## Action item
Until you reach the line containing "Each place is", reproduce each line of the listing exactly, please, and include that line as well.

## Available data

◇ ◇ ◇ ◇ ◇

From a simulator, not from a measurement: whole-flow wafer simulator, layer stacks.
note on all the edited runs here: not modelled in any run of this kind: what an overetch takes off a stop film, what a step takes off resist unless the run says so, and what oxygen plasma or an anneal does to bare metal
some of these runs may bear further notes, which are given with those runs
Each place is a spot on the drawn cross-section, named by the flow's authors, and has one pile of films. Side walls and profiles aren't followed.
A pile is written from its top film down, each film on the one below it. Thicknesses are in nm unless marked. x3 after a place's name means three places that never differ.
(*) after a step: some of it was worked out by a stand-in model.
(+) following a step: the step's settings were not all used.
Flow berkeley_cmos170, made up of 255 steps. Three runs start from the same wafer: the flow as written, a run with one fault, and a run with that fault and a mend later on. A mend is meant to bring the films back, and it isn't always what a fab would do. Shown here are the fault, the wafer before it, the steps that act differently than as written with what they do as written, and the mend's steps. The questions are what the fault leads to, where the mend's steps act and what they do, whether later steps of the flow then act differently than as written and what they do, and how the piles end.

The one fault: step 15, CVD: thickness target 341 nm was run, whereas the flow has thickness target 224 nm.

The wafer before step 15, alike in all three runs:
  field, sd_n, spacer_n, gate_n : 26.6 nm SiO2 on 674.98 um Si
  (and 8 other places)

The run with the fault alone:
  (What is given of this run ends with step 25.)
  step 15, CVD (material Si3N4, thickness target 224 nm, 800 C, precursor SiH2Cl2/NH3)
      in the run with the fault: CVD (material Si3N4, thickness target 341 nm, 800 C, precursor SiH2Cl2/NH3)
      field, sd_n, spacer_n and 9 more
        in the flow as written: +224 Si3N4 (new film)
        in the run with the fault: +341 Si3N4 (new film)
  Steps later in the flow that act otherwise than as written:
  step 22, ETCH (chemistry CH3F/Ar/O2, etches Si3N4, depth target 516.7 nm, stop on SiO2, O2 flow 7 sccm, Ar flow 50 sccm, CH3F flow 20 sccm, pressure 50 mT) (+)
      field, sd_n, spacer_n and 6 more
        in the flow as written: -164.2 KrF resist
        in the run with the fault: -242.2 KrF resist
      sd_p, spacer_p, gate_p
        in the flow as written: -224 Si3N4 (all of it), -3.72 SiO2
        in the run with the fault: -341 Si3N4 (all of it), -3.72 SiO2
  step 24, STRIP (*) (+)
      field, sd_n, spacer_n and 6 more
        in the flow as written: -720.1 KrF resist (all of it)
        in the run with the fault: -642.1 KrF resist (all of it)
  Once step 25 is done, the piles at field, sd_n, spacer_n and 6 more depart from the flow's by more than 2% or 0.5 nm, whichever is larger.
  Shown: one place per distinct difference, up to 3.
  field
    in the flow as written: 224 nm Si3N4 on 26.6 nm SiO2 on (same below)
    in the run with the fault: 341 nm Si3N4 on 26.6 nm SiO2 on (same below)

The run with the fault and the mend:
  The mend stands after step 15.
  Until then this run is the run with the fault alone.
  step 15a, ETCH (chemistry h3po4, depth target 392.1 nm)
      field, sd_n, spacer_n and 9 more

◇ ◇ ◇ ◇ ◇

## Answer box
From a simulator, not from a measurement: whole-flow wafer simulator, layer stacks.
note on all the edited runs here: not modelled in any run of this kind: what an overetch takes off a stop film, what a step takes off resist unless the run says so, and what oxygen plasma or an anneal does to bare metal
some of these runs may bear further notes, which are given with those runs
Each place is a spot on the drawn cross-section, named by the flow's authors, and has one pile of films. Side walls and profiles aren't followed.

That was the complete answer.